Your task is to write out the complete listing exactly as it is shown.

################

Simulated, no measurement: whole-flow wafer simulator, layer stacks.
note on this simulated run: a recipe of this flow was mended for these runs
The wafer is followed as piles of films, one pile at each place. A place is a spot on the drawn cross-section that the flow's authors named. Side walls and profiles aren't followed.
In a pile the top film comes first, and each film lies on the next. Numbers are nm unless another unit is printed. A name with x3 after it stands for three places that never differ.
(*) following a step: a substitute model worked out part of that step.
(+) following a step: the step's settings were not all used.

################

» **Response box**:
Simulated, no measurement: whole-flow wafer simulator, layer stacks.
note on this simulated run: a recipe of this flow was mended for these runs
The wafer is followed as piles of films, one pile at each place. A place is a spot on the drawn cross-section that the flow's authors named. Side walls and profiles aren't followed.
In a pile the top film comes first, and each film lies on the next. Numbers are nm unless another unit is printed. A name with x3 after it stands for three places that never differ.
(*) following a step: a substitute model worked out part of that step.
(+) following a step: the step's settings were not all used.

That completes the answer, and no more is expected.